+-------+

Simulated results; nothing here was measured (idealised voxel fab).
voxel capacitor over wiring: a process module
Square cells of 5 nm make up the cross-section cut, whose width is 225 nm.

+-------+

### WORK ORDER
Exactly as written, restate every record in the listing.

### TASK RESPONSE
Simulated results; nothing here was measured (idealised voxel fab).
voxel capacitor over wiring: a process module
Square cells of 5 nm make up the cross-section cut, whose width is 225 nm.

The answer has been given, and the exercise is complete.